[Start of Attachment]

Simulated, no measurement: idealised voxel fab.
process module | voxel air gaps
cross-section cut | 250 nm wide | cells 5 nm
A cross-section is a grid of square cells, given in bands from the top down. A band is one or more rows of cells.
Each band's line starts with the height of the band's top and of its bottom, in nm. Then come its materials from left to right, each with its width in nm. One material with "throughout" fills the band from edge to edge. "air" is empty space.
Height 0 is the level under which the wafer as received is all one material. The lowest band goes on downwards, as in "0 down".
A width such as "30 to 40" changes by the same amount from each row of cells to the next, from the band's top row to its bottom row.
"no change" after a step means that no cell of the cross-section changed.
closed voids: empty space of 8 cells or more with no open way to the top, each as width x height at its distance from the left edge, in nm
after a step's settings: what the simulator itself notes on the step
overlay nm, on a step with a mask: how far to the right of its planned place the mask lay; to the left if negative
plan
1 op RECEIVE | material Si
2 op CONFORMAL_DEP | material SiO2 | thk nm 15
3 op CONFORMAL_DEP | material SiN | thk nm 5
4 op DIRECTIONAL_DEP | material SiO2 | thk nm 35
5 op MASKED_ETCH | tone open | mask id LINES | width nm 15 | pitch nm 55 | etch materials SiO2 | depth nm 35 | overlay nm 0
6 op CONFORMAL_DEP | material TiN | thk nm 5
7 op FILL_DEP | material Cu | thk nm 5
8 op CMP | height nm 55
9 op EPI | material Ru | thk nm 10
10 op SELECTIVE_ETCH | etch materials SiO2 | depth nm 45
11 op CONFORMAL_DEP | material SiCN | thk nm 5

[End of Attachment]

Action item =
Write the records again exactly as they stand.

Answer box =
Simulated, no measurement: idealised voxel fab.
process module | voxel air gaps
cross-section cut | 250 nm wide | cells 5 nm
A cross-section is a grid of square cells, given in bands from the top down. A band is one or more rows of cells.
Each band's line starts with the height of the band's top and of its bottom, in nm. Then come its materials from left to right, each with its width in nm. One material with "throughout" fills the band from edge to edge. "air" is empty space.
Height 0 is the level under which the wafer as received is all one material. The lowest band goes on downwards, as in "0 down".
A width such as "30 to 40" changes by the same amount from each row of cells to the next, from the band's top row to its bottom row.
"no change" after a step means that no cell of the cross-section changed.
closed voids: empty space of 8 cells or more with no open way to the top, each as width x height at its distance from the left edge, in nm
after a step's settings: what the simulator itself notes on the step
overlay nm, on a step with a mask: how far to the right of its planned place the mask lay; to the left if negative
plan
1 op RECEIVE | material Si
2 op CONFORMAL_DEP | material SiO2 | thk nm 15
3 op CONFORMAL_DEP | material SiN | thk nm 5
4 op DIRECTIONAL_DEP | material SiO2 | thk nm 35
5 op MASKED_ETCH | tone open | mask id LINES | width nm 15 | pitch nm 55 | etch materials SiO2 | depth nm 35 | overlay nm 0
6 op CONFORMAL_DEP | material TiN | thk nm 5
7 op FILL_DEP | material Cu | thk nm 5
8 op CMP | height nm 55
9 op EPI | material Ru | thk nm 10
10 op SELECTIVE_ETCH | etch materials SiO2 | depth nm 45
11 op CONFORMAL_DEP | material SiCN | thk nm 5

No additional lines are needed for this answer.